◆ Stored data ◆
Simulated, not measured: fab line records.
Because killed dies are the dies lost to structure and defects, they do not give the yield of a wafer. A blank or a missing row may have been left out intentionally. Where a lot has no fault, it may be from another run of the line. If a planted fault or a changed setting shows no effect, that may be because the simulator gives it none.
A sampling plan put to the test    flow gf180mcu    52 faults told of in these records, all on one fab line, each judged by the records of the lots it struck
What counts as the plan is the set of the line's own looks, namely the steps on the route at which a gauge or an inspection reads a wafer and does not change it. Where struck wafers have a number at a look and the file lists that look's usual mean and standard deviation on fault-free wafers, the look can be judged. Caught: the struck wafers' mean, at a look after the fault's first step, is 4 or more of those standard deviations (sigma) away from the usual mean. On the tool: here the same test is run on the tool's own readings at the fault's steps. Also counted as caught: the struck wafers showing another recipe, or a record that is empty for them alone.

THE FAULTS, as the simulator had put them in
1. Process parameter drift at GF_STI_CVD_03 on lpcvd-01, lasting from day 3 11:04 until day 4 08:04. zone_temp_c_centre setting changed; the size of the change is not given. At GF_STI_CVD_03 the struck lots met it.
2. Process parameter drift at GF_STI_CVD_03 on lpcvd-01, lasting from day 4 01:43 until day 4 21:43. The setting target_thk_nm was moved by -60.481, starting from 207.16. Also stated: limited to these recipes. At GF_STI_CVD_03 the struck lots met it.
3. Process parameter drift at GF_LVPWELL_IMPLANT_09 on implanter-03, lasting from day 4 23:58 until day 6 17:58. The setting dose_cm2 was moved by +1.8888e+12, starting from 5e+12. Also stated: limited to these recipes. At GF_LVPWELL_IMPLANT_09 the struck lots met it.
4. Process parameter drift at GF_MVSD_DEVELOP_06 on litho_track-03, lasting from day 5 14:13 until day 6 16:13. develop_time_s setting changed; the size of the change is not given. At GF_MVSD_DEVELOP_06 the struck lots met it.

◆ Task item ◆
What is needed is an exact repetition of the lines from the first line of the records through the line containing "A sampling plan", both ends included, and nothing more.

◆ Exercise answer ◆
Simulated, not measured: fab line records.
Because killed dies are the dies lost to structure and defects, they do not give the yield of a wafer. A blank or a missing row may have been left out intentionally. Where a lot has no fault, it may be from another run of the line. If a planted fault or a changed setting shows no effect, that may be because the simulator gives it none.
A sampling plan put to the test    flow gf180mcu    52 faults told of in these records, all on one fab line, each judged by the records of the lots it struck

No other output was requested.